**** INFORMATION ****

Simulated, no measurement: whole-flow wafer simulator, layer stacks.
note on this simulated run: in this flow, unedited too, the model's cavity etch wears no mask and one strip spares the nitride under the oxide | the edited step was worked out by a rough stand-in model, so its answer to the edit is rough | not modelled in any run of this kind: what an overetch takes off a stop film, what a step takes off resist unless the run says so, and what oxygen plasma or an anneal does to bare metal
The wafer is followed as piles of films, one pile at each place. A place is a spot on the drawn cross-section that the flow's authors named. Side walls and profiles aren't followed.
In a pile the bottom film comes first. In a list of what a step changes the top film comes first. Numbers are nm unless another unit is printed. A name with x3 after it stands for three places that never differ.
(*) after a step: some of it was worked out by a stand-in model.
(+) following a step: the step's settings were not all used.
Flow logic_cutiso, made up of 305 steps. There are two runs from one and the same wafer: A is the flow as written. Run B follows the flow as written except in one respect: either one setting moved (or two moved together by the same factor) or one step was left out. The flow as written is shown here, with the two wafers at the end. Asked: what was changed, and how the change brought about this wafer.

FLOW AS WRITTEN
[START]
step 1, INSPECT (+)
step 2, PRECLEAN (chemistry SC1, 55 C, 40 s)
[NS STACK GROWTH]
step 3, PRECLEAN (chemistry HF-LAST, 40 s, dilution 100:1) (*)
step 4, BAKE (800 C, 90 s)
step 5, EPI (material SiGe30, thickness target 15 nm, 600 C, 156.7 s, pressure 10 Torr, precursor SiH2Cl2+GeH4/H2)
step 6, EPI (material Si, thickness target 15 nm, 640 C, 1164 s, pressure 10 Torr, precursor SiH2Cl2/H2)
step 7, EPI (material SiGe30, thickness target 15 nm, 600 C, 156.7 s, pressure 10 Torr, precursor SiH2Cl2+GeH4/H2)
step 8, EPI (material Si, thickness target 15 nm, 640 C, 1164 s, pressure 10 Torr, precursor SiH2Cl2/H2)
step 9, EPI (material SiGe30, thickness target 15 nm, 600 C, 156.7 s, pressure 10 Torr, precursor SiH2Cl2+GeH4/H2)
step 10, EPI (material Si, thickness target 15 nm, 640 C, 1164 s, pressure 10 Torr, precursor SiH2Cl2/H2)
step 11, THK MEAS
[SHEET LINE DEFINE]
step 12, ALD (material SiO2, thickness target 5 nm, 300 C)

****

**REQUIREMENT:**
From the records above, copy out the line with "step 8, EPI", the line with "[SHEET LINE DEFINE]", and every line between them, word for word.

**EXPECTED ANSWER:**
step 8, EPI (material Si, thickness target 15 nm, 640 C, 1164 s, pressure 10 Torr, precursor SiH2Cl2/H2)
step 9, EPI (material SiGe30, thickness target 15 nm, 600 C, 156.7 s, pressure 10 Torr, precursor SiH2Cl2+GeH4/H2)
step 10, EPI (material Si, thickness target 15 nm, 640 C, 1164 s, pressure 10 Torr, precursor SiH2Cl2/H2)
step 11, THK MEAS
[SHEET LINE DEFINE]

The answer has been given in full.